**Work request:**
In your reply, reproduce every line of the data without any alteration.

-- Provided records follows --

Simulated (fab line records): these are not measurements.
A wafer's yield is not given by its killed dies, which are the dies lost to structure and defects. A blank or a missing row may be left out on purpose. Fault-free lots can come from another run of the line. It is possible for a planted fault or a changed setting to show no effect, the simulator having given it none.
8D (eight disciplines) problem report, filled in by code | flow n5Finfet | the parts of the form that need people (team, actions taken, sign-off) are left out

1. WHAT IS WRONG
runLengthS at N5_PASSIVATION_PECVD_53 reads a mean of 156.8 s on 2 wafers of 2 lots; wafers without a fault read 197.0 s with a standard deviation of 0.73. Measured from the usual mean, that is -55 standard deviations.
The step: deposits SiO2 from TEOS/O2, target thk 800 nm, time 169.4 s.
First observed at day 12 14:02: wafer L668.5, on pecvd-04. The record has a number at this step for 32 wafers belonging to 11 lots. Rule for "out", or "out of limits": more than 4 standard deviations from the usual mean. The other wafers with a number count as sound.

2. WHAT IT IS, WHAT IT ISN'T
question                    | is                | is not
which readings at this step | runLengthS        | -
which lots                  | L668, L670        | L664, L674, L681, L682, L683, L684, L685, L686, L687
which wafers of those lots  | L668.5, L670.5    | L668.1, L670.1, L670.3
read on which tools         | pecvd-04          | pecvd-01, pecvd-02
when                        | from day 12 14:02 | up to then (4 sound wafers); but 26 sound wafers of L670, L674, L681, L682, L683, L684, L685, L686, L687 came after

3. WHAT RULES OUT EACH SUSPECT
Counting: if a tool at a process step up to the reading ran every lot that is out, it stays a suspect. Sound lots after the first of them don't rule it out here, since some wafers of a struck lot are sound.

-- Provided records concluded --

**Written response:**
Simulated (fab line records): these are not measurements.
A wafer's yield is not given by its killed dies, which are the dies lost to structure and defects. A blank or a missing row may be left out on purpose. Fault-free lots can come from another run of the line. It is possible for a planted fault or a changed setting to show no effect, the simulator having given it none.
8D (eight disciplines) problem report, filled in by code | flow n5Finfet | the parts of the form that need people (team, actions taken, sign-off) are left out

1. WHAT IS WRONG
runLengthS at N5_PASSIVATION_PECVD_53 reads a mean of 156.8 s on 2 wafers of 2 lots; wafers without a fault read 197.0 s with a standard deviation of 0.73. Measured from the usual mean, that is -55 standard deviations.
The step: deposits SiO2 from TEOS/O2, target thk 800 nm, time 169.4 s.
First observed at day 12 14:02: wafer L668.5, on pecvd-04. The record has a number at this step for 32 wafers belonging to 11 lots. Rule for "out", or "out of limits": more than 4 standard deviations from the usual mean. The other wafers with a number count as sound.

2. WHAT IT IS, WHAT IT ISN'T
question                    | is                | is not
which readings at this step | runLengthS        | -
which lots                  | L668, L670        | L664, L674, L681, L682, L683, L684, L685, L686, L687
which wafers of those lots  | L668.5, L670.5    | L668.1, L670.1, L670.3
read on which tools         | pecvd-04          | pecvd-01, pecvd-02
when                        | from day 12 14:02 | up to then (4 sound wafers); but 26 sound wafers of L670, L674, L681, L682, L683, L684, L685, L686, L687 came after

3. WHAT RULES OUT EACH SUSPECT
Counting: if a tool at a process step up to the reading ran every lot that is out, it stays a suspect. Sound lots after the first of them don't rule it out here, since some wafers of a struck lot are sound.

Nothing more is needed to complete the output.